____ GIVEN RECORDS

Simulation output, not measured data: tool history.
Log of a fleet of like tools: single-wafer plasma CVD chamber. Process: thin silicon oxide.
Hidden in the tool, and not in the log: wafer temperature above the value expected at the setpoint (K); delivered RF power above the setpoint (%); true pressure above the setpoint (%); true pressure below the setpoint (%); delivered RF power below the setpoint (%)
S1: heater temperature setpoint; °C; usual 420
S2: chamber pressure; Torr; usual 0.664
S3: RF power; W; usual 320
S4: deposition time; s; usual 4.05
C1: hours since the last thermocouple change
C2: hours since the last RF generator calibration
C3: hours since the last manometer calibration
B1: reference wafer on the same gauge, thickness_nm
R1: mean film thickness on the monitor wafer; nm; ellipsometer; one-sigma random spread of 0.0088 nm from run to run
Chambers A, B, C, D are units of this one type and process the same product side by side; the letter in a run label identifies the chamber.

________

● **WORK ITEM**: Please set down all of the records exactly.

● **TASK RESPONSE**:
Simulation output, not measured data: tool history.
Log of a fleet of like tools: single-wafer plasma CVD chamber. Process: thin silicon oxide.
Hidden in the tool, and not in the log: wafer temperature above the value expected at the setpoint (K); delivered RF power above the setpoint (%); true pressure above the setpoint (%); true pressure below the setpoint (%); delivered RF power below the setpoint (%)
S1: heater temperature setpoint; °C; usual 420
S2: chamber pressure; Torr; usual 0.664
S3: RF power; W; usual 320
S4: deposition time; s; usual 4.05
C1: hours since the last thermocouple change
C2: hours since the last RF generator calibration
C3: hours since the last manometer calibration
B1: reference wafer on the same gauge, thickness_nm
R1: mean film thickness on the monitor wafer; nm; ellipsometer; one-sigma random spread of 0.0088 nm from run to run
Chambers A, B, C, D are units of this one type and process the same product side by side; the letter in a run label identifies the chamber.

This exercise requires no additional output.